_DATASET EXTRACT_
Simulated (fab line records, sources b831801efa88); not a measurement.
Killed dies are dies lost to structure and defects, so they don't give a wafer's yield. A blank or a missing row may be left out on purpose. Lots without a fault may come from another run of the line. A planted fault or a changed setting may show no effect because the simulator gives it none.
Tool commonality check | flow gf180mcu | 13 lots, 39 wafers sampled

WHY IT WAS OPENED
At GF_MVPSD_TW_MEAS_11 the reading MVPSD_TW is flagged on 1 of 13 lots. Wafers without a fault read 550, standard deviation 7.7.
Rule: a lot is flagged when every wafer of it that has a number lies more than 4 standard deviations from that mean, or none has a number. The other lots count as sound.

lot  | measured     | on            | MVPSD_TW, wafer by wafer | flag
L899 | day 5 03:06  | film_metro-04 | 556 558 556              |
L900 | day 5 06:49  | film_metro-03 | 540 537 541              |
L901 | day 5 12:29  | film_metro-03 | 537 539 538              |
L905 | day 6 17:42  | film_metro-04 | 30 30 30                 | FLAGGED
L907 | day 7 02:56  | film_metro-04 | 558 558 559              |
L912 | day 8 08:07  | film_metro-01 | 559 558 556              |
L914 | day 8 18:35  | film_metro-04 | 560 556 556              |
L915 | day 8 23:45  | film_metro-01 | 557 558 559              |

_ASSIGNMENT_
Return only the stretch of the material above from the line holding "L907 | day 7" through the line holding "L914 | day 8", copied exactly.

_REPLY_
L907 | day 7 02:56  | film_metro-04 | 558 558 559              |
L912 | day 8 08:07  | film_metro-01 | 559 558 556              |
L914 | day 8 18:35  | film_metro-04 | 560 556 556              |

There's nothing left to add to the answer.